[[ PROVIDED INFORMATION open ]]
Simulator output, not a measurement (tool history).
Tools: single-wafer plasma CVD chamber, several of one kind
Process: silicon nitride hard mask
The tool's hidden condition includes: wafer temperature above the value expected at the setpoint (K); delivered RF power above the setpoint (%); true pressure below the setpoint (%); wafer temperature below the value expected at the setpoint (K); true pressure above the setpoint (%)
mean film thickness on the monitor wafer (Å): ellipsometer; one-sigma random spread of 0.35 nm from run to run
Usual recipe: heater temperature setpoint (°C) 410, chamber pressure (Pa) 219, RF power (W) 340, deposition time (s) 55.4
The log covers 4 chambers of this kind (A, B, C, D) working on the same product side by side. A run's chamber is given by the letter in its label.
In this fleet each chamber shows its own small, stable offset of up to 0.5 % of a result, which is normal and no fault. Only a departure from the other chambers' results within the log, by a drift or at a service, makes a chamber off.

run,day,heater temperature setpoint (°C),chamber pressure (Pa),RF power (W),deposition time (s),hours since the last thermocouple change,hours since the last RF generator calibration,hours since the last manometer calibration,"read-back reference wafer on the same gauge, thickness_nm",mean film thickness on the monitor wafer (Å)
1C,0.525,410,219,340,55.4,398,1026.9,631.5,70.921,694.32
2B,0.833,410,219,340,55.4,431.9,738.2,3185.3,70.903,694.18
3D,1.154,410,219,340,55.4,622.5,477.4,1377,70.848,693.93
[[ PROVIDED INFORMATION closed ]]

→ REQUIRED ACTION: Write out again, exactly, the lines from the start of the entries up to and including the one with "The log covers". Nothing else belongs in the reply.

→ TASK RESPONSE:
Simulator output, not a measurement (tool history).
Tools: single-wafer plasma CVD chamber, several of one kind
Process: silicon nitride hard mask
The tool's hidden condition includes: wafer temperature above the value expected at the setpoint (K); delivered RF power above the setpoint (%); true pressure below the setpoint (%); wafer temperature below the value expected at the setpoint (K); true pressure above the setpoint (%)
mean film thickness on the monitor wafer (Å): ellipsometer; one-sigma random spread of 0.35 nm from run to run
Usual recipe: heater temperature setpoint (°C) 410, chamber pressure (Pa) 219, RF power (W) 340, deposition time (s) 55.4
The log covers 4 chambers of this kind (A, B, C, D) working on the same product side by side. A run's chamber is given by the letter in its label.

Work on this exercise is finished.